§ Work request
Your task is to repeat the data exactly, every line of it.

§ Source information
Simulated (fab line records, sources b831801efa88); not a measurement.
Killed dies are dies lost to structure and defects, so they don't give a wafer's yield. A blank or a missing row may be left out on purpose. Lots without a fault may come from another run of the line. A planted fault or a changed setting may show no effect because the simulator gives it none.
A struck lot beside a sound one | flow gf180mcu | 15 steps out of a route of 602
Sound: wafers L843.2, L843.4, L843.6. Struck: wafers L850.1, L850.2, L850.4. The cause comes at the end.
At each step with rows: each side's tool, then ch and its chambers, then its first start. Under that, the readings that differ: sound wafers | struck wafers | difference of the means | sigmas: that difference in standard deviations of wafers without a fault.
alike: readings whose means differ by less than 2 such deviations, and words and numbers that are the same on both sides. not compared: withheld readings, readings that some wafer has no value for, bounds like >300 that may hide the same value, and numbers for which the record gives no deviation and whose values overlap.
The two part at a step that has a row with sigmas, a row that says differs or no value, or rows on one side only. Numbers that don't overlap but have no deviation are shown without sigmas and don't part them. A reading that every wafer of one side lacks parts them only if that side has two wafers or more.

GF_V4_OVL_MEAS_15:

§ Task response
Simulated (fab line records, sources b831801efa88); not a measurement.
Killed dies are dies lost to structure and defects, so they don't give a wafer's yield. A blank or a missing row may be left out on purpose. Lots without a fault may come from another run of the line. A planted fault or a changed setting may show no effect because the simulator gives it none.
A struck lot beside a sound one | flow gf180mcu | 15 steps out of a route of 602
Sound: wafers L843.2, L843.4, L843.6. Struck: wafers L850.1, L850.2, L850.4. The cause comes at the end.
At each step with rows: each side's tool, then ch and its chambers, then its first start. Under that, the readings that differ: sound wafers | struck wafers | difference of the means | sigmas: that difference in standard deviations of wafers without a fault.
alike: readings whose means differ by less than 2 such deviations, and words and numbers that are the same on both sides. not compared: withheld readings, readings that some wafer has no value for, bounds like >300 that may hide the same value, and numbers for which the record gives no deviation and whose values overlap.
The two part at a step that has a row with sigmas, a row that says differs or no value, or rows on one side only. Numbers that don't overlap but have no deviation are shown without sigmas and don't part them. A reading that every wafer of one side lacks parts them only if that side has two wafers or more.

GF_V4_OVL_MEAS_15:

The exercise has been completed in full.